DATASET CONTENT
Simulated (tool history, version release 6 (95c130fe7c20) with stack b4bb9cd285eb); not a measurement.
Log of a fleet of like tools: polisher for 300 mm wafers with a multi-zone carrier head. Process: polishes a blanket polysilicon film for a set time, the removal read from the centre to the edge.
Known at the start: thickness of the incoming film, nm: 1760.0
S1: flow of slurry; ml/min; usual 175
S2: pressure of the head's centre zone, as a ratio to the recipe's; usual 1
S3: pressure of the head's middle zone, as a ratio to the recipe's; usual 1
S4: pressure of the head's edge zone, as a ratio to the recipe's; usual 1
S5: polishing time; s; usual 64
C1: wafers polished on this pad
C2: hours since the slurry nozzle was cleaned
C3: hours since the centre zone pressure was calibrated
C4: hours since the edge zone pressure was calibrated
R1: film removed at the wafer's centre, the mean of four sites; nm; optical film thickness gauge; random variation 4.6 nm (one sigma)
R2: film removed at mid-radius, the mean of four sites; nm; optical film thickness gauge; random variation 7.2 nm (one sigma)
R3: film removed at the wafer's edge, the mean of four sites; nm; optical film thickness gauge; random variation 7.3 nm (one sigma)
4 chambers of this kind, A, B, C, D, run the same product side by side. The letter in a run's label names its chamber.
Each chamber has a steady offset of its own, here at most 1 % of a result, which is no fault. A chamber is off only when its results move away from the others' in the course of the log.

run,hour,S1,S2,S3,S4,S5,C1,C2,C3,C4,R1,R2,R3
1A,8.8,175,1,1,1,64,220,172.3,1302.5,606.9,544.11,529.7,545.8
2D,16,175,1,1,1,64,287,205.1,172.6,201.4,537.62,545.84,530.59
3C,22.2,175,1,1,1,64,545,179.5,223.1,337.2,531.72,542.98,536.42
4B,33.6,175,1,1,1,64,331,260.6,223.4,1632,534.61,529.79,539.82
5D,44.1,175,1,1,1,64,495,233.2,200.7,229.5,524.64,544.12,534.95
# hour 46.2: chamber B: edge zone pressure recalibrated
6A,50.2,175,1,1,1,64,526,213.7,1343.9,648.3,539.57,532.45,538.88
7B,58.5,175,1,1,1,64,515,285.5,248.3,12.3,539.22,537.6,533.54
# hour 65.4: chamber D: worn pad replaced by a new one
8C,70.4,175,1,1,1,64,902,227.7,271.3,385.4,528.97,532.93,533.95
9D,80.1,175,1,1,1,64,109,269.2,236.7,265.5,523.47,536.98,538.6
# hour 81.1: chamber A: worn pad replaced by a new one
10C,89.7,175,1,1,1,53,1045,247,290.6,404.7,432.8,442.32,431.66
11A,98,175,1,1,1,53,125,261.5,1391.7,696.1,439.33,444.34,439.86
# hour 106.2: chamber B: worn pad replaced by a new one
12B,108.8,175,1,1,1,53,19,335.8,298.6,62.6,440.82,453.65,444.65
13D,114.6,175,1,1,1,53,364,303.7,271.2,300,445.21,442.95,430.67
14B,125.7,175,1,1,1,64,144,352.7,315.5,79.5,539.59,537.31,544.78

WORK INSTRUCTION
What is needed is an exact copy of the lines above, from the one containing "S4: pressure of" through the one containing "R2: film removed", with nothing added.

TASK OUTPUT
S4: pressure of the head's edge zone, as a ratio to the recipe's; usual 1
S5: polishing time; s; usual 64
C1: wafers polished on this pad
C2: hours since the slurry nozzle was cleaned
C3: hours since the centre zone pressure was calibrated
C4: hours since the edge zone pressure was calibrated
R1: film removed at the wafer's centre, the mean of four sites; nm; optical film thickness gauge; random variation 4.6 nm (one sigma)
R2: film removed at mid-radius, the mean of four sites; nm; optical film thickness gauge; random variation 7.2 nm (one sigma)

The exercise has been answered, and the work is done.